▶ _Work item_: Starting at the first line of the data below, retype every line up to and including the one containing "You can add".

== Entries provided

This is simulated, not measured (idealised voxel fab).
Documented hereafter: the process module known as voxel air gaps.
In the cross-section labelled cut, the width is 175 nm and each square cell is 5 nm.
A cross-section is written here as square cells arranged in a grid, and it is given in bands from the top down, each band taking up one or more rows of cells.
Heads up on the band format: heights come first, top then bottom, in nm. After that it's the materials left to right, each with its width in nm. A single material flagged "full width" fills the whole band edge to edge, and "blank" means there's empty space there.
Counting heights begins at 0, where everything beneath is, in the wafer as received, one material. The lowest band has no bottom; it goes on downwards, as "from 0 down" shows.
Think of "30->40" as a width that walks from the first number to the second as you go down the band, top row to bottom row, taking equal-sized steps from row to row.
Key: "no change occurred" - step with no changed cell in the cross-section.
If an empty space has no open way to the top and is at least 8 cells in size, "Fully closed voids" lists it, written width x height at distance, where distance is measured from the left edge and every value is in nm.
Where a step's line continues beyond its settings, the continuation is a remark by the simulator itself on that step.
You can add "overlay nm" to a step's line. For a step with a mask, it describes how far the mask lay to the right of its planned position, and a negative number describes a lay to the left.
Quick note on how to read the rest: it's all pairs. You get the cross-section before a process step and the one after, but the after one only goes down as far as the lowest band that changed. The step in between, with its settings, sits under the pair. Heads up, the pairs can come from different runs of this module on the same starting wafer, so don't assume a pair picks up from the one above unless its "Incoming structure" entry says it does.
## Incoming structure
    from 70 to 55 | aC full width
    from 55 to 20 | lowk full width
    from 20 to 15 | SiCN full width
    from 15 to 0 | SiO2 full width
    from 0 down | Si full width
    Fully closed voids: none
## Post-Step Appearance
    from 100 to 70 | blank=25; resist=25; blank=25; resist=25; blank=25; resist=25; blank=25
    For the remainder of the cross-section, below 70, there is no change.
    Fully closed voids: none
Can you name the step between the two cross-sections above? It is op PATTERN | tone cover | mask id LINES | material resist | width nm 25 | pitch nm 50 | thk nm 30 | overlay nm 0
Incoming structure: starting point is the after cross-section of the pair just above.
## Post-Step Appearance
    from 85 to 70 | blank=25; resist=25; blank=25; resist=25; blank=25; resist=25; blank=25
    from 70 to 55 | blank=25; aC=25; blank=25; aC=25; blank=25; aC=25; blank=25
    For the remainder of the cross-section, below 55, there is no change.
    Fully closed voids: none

====

▶ _Worked solution_:
This is simulated, not measured (idealised voxel fab).
Documented hereafter: the process module known as voxel air gaps.
In the cross-section labelled cut, the width is 175 nm and each square cell is 5 nm.
A cross-section is written here as square cells arranged in a grid, and it is given in bands from the top down, each band taking up one or more rows of cells.
Heads up on the band format: heights come first, top then bottom, in nm. After that it's the materials left to right, each with its width in nm. A single material flagged "full width" fills the whole band edge to edge, and "blank" means there's empty space there.
Counting heights begins at 0, where everything beneath is, in the wafer as received, one material. The lowest band has no bottom; it goes on downwards, as "from 0 down" shows.
Think of "30->40" as a width that walks from the first number to the second as you go down the band, top row to bottom row, taking equal-sized steps from row to row.
Key: "no change occurred" - step with no changed cell in the cross-section.
If an empty space has no open way to the top and is at least 8 cells in size, "Fully closed voids" lists it, written width x height at distance, where distance is measured from the left edge and every value is in nm.
Where a step's line continues beyond its settings, the continuation is a remark by the simulator itself on that step.
You can add "overlay nm" to a step's line. For a step with a mask, it describes how far the mask lay to the right of its planned position, and a negative number describes a lay to the left.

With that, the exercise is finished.